Your task is to repeat exactly the lines below between the line holding "2 CVD: material" and the line holding "13 STRIP: chemistry", inclusive, and only those.

┌─ Recorded data

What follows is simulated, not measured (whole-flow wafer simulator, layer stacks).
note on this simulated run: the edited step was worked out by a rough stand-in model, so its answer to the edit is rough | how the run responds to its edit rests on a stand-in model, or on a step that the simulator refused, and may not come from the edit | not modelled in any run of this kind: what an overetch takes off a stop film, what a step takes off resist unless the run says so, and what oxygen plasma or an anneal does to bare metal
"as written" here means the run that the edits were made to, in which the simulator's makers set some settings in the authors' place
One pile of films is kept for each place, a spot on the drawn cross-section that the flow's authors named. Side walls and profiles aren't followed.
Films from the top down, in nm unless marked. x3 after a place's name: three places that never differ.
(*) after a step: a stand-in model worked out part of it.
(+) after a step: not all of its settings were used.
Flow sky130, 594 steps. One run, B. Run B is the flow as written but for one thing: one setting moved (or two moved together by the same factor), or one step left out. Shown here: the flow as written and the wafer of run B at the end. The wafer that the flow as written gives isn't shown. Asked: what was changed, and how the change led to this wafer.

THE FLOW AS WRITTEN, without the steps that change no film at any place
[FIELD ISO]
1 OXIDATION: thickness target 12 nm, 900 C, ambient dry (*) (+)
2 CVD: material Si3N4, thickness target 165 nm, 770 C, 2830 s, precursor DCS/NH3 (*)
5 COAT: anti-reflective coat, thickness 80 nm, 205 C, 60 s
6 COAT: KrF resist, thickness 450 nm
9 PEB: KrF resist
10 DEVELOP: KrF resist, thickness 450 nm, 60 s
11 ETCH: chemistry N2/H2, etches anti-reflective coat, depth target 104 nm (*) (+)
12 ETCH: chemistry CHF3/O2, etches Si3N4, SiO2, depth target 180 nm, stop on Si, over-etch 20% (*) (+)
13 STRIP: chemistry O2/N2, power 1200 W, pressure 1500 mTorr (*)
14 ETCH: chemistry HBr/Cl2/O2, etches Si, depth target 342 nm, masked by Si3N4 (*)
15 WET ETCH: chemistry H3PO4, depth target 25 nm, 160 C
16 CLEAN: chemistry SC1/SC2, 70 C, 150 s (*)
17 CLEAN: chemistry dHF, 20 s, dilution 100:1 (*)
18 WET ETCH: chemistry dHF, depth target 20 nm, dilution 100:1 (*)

└─

→ **Task output**
2 CVD: material Si3N4, thickness target 165 nm, 770 C, 2830 s, precursor DCS/NH3 (*)
5 COAT: anti-reflective coat, thickness 80 nm, 205 C, 60 s
6 COAT: KrF resist, thickness 450 nm
9 PEB: KrF resist
10 DEVELOP: KrF resist, thickness 450 nm, 60 s
11 ETCH: chemistry N2/H2, etches anti-reflective coat, depth target 104 nm (*) (+)
12 ETCH: chemistry CHF3/O2, etches Si3N4, SiO2, depth target 180 nm, stop on Si, over-etch 20% (*) (+)
13 STRIP: chemistry O2/N2, power 1200 W, pressure 1500 mTorr (*)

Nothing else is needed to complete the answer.